* Material shown:
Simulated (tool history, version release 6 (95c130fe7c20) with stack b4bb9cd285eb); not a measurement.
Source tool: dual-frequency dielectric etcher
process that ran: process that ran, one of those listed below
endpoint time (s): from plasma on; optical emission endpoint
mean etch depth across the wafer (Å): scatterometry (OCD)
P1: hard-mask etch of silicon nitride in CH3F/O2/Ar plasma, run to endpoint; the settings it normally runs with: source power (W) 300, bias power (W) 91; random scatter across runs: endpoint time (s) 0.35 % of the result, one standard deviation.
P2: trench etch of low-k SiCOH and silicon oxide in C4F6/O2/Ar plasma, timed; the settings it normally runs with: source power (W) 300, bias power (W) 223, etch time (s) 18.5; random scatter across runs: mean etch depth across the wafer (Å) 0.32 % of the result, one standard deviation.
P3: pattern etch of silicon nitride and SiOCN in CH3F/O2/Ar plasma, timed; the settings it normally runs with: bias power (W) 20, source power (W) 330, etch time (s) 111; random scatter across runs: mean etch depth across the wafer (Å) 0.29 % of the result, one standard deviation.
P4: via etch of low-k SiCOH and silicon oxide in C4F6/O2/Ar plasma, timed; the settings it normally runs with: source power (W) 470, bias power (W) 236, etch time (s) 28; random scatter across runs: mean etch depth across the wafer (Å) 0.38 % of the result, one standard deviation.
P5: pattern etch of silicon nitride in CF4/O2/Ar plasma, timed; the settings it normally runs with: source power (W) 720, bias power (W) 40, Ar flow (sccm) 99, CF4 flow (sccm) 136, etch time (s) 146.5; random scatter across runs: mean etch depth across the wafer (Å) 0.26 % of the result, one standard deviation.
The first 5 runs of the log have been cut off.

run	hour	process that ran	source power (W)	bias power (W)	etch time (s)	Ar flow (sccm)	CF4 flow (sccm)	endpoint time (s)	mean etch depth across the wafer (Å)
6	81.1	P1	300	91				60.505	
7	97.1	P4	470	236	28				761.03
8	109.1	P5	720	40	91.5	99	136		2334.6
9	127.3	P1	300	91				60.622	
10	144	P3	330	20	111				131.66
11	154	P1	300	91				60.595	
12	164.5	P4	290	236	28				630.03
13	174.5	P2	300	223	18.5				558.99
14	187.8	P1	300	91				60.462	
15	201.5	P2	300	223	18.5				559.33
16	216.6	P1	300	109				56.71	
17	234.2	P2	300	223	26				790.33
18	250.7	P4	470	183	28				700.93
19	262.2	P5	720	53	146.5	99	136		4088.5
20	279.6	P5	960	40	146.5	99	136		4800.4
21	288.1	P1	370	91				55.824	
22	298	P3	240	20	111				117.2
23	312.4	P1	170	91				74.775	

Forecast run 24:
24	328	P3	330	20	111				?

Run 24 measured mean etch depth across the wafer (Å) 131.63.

* Required action: Each line from the top of the material above through the line containing "P3: pattern etch" must be output exactly, and no other line.

* Answer area:
Simulated (tool history, version release 6 (95c130fe7c20) with stack b4bb9cd285eb); not a measurement.
Source tool: dual-frequency dielectric etcher
process that ran: process that ran, one of those listed below
endpoint time (s): from plasma on; optical emission endpoint
mean etch depth across the wafer (Å): scatterometry (OCD)
P1: hard-mask etch of silicon nitride in CH3F/O2/Ar plasma, run to endpoint; the settings it normally runs with: source power (W) 300, bias power (W) 91; random scatter across runs: endpoint time (s) 0.35 % of the result, one standard deviation.
P2: trench etch of low-k SiCOH and silicon oxide in C4F6/O2/Ar plasma, timed; the settings it normally runs with: source power (W) 300, bias power (W) 223, etch time (s) 18.5; random scatter across runs: mean etch depth across the wafer (Å) 0.32 % of the result, one standard deviation.
P3: pattern etch of silicon nitride and SiOCN in CH3F/O2/Ar plasma, timed; the settings it normally runs with: bias power (W) 20, source power (W) 330, etch time (s) 111; random scatter across runs: mean etch depth across the wafer (Å) 0.29 % of the result, one standard deviation.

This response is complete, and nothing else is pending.